-- Work task --
Here is the listing. Print it exactly.

-- Data for analysis --
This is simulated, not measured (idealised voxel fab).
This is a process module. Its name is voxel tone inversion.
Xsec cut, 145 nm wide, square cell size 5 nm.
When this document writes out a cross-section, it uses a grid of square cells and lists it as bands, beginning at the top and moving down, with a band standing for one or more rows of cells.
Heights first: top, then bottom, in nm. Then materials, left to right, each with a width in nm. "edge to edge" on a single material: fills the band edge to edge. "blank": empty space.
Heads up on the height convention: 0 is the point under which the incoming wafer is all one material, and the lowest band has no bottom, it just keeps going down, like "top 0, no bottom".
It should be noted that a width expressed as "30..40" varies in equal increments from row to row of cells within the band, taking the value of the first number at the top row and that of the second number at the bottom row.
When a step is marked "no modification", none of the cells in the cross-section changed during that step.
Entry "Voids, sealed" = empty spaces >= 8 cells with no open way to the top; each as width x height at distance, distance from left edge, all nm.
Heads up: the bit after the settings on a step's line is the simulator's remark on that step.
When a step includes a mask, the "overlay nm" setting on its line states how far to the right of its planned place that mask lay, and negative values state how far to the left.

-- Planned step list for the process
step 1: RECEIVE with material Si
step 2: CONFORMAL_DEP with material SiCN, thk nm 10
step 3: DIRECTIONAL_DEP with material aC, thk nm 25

-- Result --
This is simulated, not measured (idealised voxel fab).
This is a process module. Its name is voxel tone inversion.
Xsec cut, 145 nm wide, square cell size 5 nm.
When this document writes out a cross-section, it uses a grid of square cells and lists it as bands, beginning at the top and moving down, with a band standing for one or more rows of cells.
Heights first: top, then bottom, in nm. Then materials, left to right, each with a width in nm. "edge to edge" on a single material: fills the band edge to edge. "blank": empty space.
Heads up on the height convention: 0 is the point under which the incoming wafer is all one material, and the lowest band has no bottom, it just keeps going down, like "top 0, no bottom".
It should be noted that a width expressed as "30..40" varies in equal increments from row to row of cells within the band, taking the value of the first number at the top row and that of the second number at the bottom row.
When a step is marked "no modification", none of the cells in the cross-section changed during that step.
Entry "Voids, sealed" = empty spaces >= 8 cells with no open way to the top; each as width x height at distance, distance from left edge, all nm.
Heads up: the bit after the settings on a step's line is the simulator's remark on that step.
When a step includes a mask, the "overlay nm" setting on its line states how far to the right of its planned place that mask lay, and negative values state how far to the left.

-- Planned step list for the process
step 1: RECEIVE with material Si
step 2: CONFORMAL_DEP with material SiCN, thk nm 10
step 3: DIRECTIONAL_DEP with material aC, thk nm 25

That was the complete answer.